..........

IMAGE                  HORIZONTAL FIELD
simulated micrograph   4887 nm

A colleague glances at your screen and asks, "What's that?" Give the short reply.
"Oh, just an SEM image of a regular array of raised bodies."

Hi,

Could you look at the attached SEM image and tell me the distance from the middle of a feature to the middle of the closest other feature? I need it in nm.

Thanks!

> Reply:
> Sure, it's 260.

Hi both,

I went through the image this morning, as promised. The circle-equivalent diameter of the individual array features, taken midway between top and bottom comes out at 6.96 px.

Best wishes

..........

▶ _Work task_: Could you give the records again, exactly as they appear?

▶ _Task answer_:
IMAGE                  HORIZONTAL FIELD
simulated micrograph   4887 nm

A colleague glances at your screen and asks, "What's that?" Give the short reply.
"Oh, just an SEM image of a regular array of raised bodies."

Hi,

Could you look at the attached SEM image and tell me the distance from the middle of a feature to the middle of the closest other feature? I need it in nm.

Thanks!

> Reply:
> Sure, it's 260.

Hi both,

I went through the image this morning, as promised. The circle-equivalent diameter of the individual array features, taken midway between top and bottom comes out at 6.96 px.

Best wishes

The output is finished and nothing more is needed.